*Input data*.
::::::::

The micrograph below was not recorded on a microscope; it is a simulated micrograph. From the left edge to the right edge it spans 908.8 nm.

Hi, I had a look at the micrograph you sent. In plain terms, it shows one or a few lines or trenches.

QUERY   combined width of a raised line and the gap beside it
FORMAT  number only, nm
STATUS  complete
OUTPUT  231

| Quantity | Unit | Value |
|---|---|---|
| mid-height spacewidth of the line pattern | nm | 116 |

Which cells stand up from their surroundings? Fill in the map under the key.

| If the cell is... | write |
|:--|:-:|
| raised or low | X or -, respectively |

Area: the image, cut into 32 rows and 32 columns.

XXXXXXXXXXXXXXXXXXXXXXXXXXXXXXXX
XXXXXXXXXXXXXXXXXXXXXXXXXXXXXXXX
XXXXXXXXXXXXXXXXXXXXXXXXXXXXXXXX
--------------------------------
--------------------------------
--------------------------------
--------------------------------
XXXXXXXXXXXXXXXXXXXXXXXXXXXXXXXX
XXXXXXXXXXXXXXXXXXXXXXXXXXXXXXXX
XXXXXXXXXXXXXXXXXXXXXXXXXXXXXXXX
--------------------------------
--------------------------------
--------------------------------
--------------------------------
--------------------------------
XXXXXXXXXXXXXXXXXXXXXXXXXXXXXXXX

::::::::

*Requirement*. After reading the entries, reproduce every one of them exactly.

*Problem solution*.
The micrograph below was not recorded on a microscope; it is a simulated micrograph. From the left edge to the right edge it spans 908.8 nm.

Hi, I had a look at the micrograph you sent. In plain terms, it shows one or a few lines or trenches.

QUERY   combined width of a raised line and the gap beside it
FORMAT  number only, nm
STATUS  complete
OUTPUT  231

| Quantity | Unit | Value |
|---|---|---|
| mid-height spacewidth of the line pattern | nm | 116 |

Which cells stand up from their surroundings? Fill in the map under the key.

| If the cell is... | write |
|:--|:-:|
| raised or low | X or -, respectively |

Area: the image, cut into 32 rows and 32 columns.

XXXXXXXXXXXXXXXXXXXXXXXXXXXXXXXX
XXXXXXXXXXXXXXXXXXXXXXXXXXXXXXXX
XXXXXXXXXXXXXXXXXXXXXXXXXXXXXXXX
--------------------------------
--------------------------------
--------------------------------
--------------------------------
XXXXXXXXXXXXXXXXXXXXXXXXXXXXXXXX
XXXXXXXXXXXXXXXXXXXXXXXXXXXXXXXX
XXXXXXXXXXXXXXXXXXXXXXXXXXXXXXXX
--------------------------------
--------------------------------
--------------------------------
--------------------------------
--------------------------------
XXXXXXXXXXXXXXXXXXXXXXXXXXXXXXXX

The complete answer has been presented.